- _SUPPLIED INFORMATION_:
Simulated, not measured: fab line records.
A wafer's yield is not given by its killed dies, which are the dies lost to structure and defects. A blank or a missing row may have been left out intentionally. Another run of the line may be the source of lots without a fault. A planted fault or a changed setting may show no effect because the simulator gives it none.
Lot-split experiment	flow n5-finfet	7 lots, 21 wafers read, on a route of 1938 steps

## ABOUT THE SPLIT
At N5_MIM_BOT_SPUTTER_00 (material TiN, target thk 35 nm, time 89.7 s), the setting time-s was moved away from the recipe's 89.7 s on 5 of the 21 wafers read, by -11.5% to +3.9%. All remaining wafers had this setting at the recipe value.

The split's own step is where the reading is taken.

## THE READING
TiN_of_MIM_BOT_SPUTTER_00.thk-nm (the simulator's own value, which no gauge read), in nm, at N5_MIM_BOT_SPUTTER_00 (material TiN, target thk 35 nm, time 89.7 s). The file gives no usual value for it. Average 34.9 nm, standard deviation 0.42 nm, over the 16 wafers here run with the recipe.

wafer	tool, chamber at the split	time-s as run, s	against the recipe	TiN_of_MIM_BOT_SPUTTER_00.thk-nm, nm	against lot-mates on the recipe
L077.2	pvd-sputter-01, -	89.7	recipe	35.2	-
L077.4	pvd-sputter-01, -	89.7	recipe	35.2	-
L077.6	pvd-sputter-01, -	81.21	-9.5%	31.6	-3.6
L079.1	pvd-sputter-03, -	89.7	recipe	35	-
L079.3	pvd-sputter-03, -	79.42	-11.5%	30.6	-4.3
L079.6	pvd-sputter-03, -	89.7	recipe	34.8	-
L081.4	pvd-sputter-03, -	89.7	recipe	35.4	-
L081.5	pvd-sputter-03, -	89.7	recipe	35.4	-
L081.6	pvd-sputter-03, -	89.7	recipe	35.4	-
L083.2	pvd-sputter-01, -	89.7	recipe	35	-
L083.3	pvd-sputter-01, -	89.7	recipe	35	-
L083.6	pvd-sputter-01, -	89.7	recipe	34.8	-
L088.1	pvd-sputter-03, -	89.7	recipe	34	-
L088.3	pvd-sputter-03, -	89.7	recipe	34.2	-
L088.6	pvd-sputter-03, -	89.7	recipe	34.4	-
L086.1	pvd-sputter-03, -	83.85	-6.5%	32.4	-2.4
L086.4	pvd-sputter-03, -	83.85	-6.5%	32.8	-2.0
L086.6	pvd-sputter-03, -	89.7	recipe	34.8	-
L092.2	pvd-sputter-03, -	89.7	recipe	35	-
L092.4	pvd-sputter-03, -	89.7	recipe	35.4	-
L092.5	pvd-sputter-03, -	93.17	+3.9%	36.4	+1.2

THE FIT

- _ASSIGNMENT_:
Please output exactly the lines between the one holding "A wafer's yield" and the one holding "## ABOUT THE SPLIT" in the records above, inclusive, and nothing more.

- _EXERCISE RESULT_:
A wafer's yield is not given by its killed dies, which are the dies lost to structure and defects. A blank or a missing row may have been left out intentionally. Another run of the line may be the source of lots without a fault. A planted fault or a changed setting may show no effect because the simulator gives it none.
Lot-split experiment	flow n5-finfet	7 lots, 21 wafers read, on a route of 1938 steps

## ABOUT THE SPLIT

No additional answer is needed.